LISTED ENTRIES:
######
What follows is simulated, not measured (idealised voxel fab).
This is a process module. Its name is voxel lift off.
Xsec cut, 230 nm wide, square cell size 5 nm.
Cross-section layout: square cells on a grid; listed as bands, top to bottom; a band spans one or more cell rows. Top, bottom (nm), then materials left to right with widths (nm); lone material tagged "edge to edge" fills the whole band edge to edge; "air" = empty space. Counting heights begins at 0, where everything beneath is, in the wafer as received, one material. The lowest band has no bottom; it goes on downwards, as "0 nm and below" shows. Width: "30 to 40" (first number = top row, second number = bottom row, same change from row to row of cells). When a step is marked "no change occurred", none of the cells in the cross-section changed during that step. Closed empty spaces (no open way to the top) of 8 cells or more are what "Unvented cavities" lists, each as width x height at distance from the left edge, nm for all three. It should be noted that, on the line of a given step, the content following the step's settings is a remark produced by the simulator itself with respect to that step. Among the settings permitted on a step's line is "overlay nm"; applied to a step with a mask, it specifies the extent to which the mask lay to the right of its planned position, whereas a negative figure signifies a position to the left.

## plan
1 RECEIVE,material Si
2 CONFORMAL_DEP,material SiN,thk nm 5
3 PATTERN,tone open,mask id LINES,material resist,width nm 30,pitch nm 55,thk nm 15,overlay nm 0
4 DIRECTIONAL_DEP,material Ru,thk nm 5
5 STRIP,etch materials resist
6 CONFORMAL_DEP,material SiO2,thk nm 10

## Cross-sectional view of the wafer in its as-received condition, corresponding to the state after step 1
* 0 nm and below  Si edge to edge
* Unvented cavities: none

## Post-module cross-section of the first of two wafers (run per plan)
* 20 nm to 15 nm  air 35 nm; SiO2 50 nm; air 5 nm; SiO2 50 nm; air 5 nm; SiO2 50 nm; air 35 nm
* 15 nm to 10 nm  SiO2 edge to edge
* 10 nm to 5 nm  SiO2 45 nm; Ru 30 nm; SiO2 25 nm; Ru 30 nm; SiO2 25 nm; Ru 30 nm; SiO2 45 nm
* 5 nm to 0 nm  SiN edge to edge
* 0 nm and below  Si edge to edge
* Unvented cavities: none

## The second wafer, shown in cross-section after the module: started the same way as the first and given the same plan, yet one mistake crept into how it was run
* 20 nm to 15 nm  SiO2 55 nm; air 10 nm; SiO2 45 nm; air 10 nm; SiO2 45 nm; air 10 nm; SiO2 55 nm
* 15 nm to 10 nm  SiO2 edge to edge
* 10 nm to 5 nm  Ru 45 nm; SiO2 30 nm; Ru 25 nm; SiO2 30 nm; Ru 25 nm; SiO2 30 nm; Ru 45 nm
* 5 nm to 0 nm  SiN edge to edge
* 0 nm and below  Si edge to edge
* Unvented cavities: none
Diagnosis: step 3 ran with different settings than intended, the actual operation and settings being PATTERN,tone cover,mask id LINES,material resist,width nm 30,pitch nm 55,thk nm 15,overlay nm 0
######

WORK INSTRUCTION: Taking the line with "## Cross-sectional view" as the first and the line with "30 nm; SiO2 45 nm" as the last, retype that stretch of the data above exactly, with no other lines.

EXERCISE SOLUTION:
## Cross-sectional view of the wafer in its as-received condition, corresponding to the state after step 1
* 0 nm and below  Si edge to edge
* Unvented cavities: none

## Post-module cross-section of the first of two wafers (run per plan)
* 20 nm to 15 nm  air 35 nm; SiO2 50 nm; air 5 nm; SiO2 50 nm; air 5 nm; SiO2 50 nm; air 35 nm
* 15 nm to 10 nm  SiO2 edge to edge
* 10 nm to 5 nm  SiO2 45 nm; Ru 30 nm; SiO2 25 nm; Ru 30 nm; SiO2 25 nm; Ru 30 nm; SiO2 45 nm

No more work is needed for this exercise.